## TASK ITEM
Word for word, the records below are to be set down again.

## DATASET CONTENT
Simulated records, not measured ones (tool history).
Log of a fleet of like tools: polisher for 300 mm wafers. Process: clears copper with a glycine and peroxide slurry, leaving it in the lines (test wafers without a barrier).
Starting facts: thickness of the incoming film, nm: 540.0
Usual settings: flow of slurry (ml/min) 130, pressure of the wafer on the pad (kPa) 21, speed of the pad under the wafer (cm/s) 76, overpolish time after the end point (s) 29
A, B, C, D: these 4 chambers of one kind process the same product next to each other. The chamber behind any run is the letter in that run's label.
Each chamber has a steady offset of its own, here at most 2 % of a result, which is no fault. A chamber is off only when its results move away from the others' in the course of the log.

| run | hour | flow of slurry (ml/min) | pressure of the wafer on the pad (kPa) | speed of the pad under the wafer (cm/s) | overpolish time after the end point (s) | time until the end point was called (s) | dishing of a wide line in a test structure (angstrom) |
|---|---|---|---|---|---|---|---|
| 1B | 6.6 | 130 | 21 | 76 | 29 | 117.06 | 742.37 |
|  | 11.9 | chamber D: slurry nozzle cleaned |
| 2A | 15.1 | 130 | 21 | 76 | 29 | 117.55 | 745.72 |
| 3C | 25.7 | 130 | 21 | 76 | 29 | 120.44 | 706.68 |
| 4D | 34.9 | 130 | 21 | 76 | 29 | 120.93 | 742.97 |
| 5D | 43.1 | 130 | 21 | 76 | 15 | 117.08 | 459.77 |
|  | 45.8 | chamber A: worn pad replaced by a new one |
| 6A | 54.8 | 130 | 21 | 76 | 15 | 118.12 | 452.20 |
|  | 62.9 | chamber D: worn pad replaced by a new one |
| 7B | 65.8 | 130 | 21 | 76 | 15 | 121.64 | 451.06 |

## TASK SOLUTION
Simulated records, not measured ones (tool history).
Log of a fleet of like tools: polisher for 300 mm wafers. Process: clears copper with a glycine and peroxide slurry, leaving it in the lines (test wafers without a barrier).
Starting facts: thickness of the incoming film, nm: 540.0
Usual settings: flow of slurry (ml/min) 130, pressure of the wafer on the pad (kPa) 21, speed of the pad under the wafer (cm/s) 76, overpolish time after the end point (s) 29
A, B, C, D: these 4 chambers of one kind process the same product next to each other. The chamber behind any run is the letter in that run's label.
Each chamber has a steady offset of its own, here at most 2 % of a result, which is no fault. A chamber is off only when its results move away from the others' in the course of the log.

| run | hour | flow of slurry (ml/min) | pressure of the wafer on the pad (kPa) | speed of the pad under the wafer (cm/s) | overpolish time after the end point (s) | time until the end point was called (s) | dishing of a wide line in a test structure (angstrom) |
|---|---|---|---|---|---|---|---|
| 1B | 6.6 | 130 | 21 | 76 | 29 | 117.06 | 742.37 |
|  | 11.9 | chamber D: slurry nozzle cleaned |
| 2A | 15.1 | 130 | 21 | 76 | 29 | 117.55 | 745.72 |
| 3C | 25.7 | 130 | 21 | 76 | 29 | 120.44 | 706.68 |
| 4D | 34.9 | 130 | 21 | 76 | 29 | 120.93 | 742.97 |
| 5D | 43.1 | 130 | 21 | 76 | 15 | 117.08 | 459.77 |
|  | 45.8 | chamber A: worn pad replaced by a new one |
| 6A | 54.8 | 130 | 21 | 76 | 15 | 118.12 | 452.20 |
|  | 62.9 | chamber D: worn pad replaced by a new one |
| 7B | 65.8 | 130 | 21 | 76 | 15 | 121.64 | 451.06 |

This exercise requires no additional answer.